Brief:
Transcribe only the lines between the first line of the records and the line containing "Anyone who measures", inclusive, exactly as written.

Start of Supplied data
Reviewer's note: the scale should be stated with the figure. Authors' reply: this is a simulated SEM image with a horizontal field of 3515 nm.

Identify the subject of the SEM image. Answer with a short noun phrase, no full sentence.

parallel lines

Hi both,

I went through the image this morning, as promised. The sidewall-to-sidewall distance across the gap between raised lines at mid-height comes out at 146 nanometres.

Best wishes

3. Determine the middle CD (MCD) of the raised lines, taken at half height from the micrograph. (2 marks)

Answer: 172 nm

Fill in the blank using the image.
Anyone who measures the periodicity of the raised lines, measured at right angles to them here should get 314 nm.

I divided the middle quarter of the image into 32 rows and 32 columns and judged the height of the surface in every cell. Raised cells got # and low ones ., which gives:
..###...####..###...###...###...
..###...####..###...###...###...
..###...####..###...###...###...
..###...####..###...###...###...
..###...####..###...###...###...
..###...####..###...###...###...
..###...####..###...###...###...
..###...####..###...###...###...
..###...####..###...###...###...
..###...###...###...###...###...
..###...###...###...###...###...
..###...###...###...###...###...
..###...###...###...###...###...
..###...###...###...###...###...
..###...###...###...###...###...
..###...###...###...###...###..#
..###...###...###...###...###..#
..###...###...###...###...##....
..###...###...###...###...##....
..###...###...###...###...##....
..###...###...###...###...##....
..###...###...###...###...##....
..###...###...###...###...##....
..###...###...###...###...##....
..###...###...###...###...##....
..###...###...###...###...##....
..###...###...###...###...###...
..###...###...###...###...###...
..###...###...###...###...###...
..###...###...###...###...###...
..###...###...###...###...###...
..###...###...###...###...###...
End of Supplied data

Answer area:
Reviewer's note: the scale should be stated with the figure. Authors' reply: this is a simulated SEM image with a horizontal field of 3515 nm.

Identify the subject of the SEM image. Answer with a short noun phrase, no full sentence.

parallel lines

Hi both,

I went through the image this morning, as promised. The sidewall-to-sidewall distance across the gap between raised lines at mid-height comes out at 146 nanometres.

Best wishes

3. Determine the middle CD (MCD) of the raised lines, taken at half height from the micrograph. (2 marks)

Answer: 172 nm

Fill in the blank using the image.
Anyone who measures the periodicity of the raised lines, measured at right angles to them here should get 314 nm.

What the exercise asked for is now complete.